▸ Raw data:

· · · ·

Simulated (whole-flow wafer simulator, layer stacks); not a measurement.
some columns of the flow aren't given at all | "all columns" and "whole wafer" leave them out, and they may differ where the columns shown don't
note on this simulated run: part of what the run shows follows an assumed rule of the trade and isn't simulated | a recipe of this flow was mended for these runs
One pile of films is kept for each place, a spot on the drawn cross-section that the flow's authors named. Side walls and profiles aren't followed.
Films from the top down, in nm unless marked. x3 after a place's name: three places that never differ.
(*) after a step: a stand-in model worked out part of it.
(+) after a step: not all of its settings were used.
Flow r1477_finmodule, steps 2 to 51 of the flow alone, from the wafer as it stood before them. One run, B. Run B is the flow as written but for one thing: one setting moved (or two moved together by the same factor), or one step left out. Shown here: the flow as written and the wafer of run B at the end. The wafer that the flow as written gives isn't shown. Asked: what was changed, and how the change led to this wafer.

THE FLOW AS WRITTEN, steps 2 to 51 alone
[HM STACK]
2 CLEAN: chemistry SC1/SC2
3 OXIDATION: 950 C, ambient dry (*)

· · · ·

▸ Requirement:
Reproduce all of the listing, exactly as given.

▸ Answer section:
Simulated (whole-flow wafer simulator, layer stacks); not a measurement.
some columns of the flow aren't given at all | "all columns" and "whole wafer" leave them out, and they may differ where the columns shown don't
note on this simulated run: part of what the run shows follows an assumed rule of the trade and isn't simulated | a recipe of this flow was mended for these runs
One pile of films is kept for each place, a spot on the drawn cross-section that the flow's authors named. Side walls and profiles aren't followed.
Films from the top down, in nm unless marked. x3 after a place's name: three places that never differ.
(*) after a step: a stand-in model worked out part of it.
(+) after a step: not all of its settings were used.
Flow r1477_finmodule, steps 2 to 51 of the flow alone, from the wafer as it stood before them. One run, B. Run B is the flow as written but for one thing: one setting moved (or two moved together by the same factor), or one step left out. Shown here: the flow as written and the wafer of run B at the end. The wafer that the flow as written gives isn't shown. Asked: what was changed, and how the change led to this wafer.

THE FLOW AS WRITTEN, steps 2 to 51 alone
[HM STACK]
2 CLEAN: chemistry SC1/SC2
3 OXIDATION: 950 C, ambient dry (*)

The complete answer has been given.